*Entries supplied*
- - -

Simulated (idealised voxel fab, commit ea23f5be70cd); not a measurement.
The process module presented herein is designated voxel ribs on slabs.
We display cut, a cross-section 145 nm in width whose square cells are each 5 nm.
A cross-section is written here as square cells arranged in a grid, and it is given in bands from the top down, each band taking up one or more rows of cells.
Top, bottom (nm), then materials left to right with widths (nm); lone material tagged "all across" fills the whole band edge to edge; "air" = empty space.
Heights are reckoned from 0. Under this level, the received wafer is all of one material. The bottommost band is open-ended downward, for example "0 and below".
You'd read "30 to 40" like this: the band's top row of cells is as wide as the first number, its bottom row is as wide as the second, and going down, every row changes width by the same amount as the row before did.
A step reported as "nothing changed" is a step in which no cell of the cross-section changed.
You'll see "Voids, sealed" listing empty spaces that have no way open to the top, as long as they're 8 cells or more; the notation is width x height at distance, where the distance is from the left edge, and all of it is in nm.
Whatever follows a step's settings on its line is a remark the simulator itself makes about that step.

- - -

The answer is the data above, retyped exactly in full.

Simulated (idealised voxel fab, commit ea23f5be70cd); not a measurement.
The process module presented herein is designated voxel ribs on slabs.
We display cut, a cross-section 145 nm in width whose square cells are each 5 nm.
A cross-section is written here as square cells arranged in a grid, and it is given in bands from the top down, each band taking up one or more rows of cells.
Top, bottom (nm), then materials left to right with widths (nm); lone material tagged "all across" fills the whole band edge to edge; "air" = empty space.
Heights are reckoned from 0. Under this level, the received wafer is all of one material. The bottommost band is open-ended downward, for example "0 and below".
You'd read "30 to 40" like this: the band's top row of cells is as wide as the first number, its bottom row is as wide as the second, and going down, every row changes width by the same amount as the row before did.
A step reported as "nothing changed" is a step in which no cell of the cross-section changed.
You'll see "Voids, sealed" listing empty spaces that have no way open to the top, as long as they're 8 cells or more; the notation is width x height at distance, where the distance is from the left edge, and all of it is in nm.
Whatever follows a step's settings on its line is a remark the simulator itself makes about that step.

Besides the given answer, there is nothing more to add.